WORK TASK:
Once you reach the line containing "8,501.9,22,8,60,6,14556,2522,47.5,33.1,0.059" in the data below, restate each line word for word up to and including the one containing "Hidden state or".

╔══

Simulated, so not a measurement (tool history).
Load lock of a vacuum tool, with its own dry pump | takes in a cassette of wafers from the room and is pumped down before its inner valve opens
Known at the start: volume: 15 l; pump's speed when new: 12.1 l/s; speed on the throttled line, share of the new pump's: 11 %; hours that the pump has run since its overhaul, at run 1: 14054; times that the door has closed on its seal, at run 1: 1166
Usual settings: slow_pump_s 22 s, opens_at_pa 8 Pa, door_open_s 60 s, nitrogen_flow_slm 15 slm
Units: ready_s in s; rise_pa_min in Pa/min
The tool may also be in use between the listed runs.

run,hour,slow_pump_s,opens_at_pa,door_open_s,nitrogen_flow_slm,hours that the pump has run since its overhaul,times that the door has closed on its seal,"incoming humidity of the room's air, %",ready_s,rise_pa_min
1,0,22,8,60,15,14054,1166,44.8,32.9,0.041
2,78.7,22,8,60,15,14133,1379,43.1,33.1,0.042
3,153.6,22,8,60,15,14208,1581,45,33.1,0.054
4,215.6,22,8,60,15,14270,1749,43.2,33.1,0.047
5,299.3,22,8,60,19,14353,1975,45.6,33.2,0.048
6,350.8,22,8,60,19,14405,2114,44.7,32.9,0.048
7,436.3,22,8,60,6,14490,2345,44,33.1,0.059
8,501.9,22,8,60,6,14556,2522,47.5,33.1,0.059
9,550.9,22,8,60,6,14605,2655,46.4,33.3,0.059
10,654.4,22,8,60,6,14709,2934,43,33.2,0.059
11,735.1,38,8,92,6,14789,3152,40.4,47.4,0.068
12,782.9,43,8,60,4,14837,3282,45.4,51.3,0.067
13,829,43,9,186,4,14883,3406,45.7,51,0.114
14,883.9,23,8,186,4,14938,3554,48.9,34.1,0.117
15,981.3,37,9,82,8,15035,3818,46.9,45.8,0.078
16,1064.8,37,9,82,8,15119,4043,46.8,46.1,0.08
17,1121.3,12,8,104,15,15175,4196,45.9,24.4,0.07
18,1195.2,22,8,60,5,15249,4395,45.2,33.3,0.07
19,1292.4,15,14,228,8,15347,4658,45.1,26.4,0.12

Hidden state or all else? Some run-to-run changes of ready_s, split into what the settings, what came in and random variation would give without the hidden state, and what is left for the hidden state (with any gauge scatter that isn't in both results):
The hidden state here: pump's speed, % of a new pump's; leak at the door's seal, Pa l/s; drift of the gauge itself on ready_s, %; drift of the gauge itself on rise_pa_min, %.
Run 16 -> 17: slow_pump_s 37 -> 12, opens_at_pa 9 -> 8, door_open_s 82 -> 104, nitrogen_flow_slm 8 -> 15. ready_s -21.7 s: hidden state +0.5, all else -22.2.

╚══

WRITTEN RESPONSE:
8,501.9,22,8,60,6,14556,2522,47.5,33.1,0.059
9,550.9,22,8,60,6,14605,2655,46.4,33.3,0.059
10,654.4,22,8,60,6,14709,2934,43,33.2,0.059
11,735.1,38,8,92,6,14789,3152,40.4,47.4,0.068
12,782.9,43,8,60,4,14837,3282,45.4,51.3,0.067
13,829,43,9,186,4,14883,3406,45.7,51,0.114
14,883.9,23,8,186,4,14938,3554,48.9,34.1,0.117
15,981.3,37,9,82,8,15035,3818,46.9,45.8,0.078
16,1064.8,37,9,82,8,15119,4043,46.8,46.1,0.08
17,1121.3,12,8,104,15,15175,4196,45.9,24.4,0.07
18,1195.2,22,8,60,5,15249,4395,45.2,33.3,0.07
19,1292.4,15,14,228,8,15347,4658,45.1,26.4,0.12

Hidden state or all else? Some run-to-run changes of ready_s, split into what the settings, what came in and random variation would give without the hidden state, and what is left for the hidden state (with any gauge scatter that isn't in both results):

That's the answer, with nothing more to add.